Copy word for word the lines from the start of the records through the line that contains "the authors' place", both included.

[Start of Attachment]

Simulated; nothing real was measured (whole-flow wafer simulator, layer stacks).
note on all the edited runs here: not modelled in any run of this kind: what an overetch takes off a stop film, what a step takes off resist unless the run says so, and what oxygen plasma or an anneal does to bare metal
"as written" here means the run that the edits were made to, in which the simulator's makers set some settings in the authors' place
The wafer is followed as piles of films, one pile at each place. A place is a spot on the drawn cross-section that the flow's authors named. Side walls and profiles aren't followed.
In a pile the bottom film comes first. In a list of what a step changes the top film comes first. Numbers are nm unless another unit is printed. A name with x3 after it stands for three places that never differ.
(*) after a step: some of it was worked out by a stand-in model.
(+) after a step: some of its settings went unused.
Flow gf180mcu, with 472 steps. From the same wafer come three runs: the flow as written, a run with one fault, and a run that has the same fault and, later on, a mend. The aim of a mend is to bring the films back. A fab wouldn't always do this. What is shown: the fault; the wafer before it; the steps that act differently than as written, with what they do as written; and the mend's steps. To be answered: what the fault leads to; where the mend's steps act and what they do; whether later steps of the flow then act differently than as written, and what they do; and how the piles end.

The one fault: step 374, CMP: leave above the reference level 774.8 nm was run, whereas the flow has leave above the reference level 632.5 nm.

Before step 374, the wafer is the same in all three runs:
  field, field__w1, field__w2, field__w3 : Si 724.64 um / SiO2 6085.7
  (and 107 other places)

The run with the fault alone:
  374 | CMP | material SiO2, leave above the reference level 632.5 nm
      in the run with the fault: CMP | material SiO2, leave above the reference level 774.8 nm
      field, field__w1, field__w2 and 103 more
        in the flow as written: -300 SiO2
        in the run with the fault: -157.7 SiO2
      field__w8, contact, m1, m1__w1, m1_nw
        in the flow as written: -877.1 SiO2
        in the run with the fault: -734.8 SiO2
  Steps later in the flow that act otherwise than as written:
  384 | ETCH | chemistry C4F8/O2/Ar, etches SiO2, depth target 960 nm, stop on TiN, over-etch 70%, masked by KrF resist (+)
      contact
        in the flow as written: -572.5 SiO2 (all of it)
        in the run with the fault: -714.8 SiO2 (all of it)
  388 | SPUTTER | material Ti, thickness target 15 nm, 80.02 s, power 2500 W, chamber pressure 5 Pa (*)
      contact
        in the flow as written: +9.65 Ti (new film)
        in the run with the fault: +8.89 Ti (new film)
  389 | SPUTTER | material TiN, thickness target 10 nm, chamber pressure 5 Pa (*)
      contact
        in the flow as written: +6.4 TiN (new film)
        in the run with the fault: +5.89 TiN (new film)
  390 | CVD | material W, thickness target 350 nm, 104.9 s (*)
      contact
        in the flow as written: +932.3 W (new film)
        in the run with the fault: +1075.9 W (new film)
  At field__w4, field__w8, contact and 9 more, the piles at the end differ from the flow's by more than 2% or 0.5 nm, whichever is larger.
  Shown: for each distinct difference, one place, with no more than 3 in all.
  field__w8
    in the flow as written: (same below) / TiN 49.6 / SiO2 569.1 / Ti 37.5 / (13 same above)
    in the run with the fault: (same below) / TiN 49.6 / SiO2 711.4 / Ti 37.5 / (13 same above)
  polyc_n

[End of Attachment]

> _ANSWER SECTION_
Simulated; nothing real was measured (whole-flow wafer simulator, layer stacks).
note on all the edited runs here: not modelled in any run of this kind: what an overetch takes off a stop film, what a step takes off resist unless the run says so, and what oxygen plasma or an anneal does to bare metal
"as written" here means the run that the edits were made to, in which the simulator's makers set some settings in the authors' place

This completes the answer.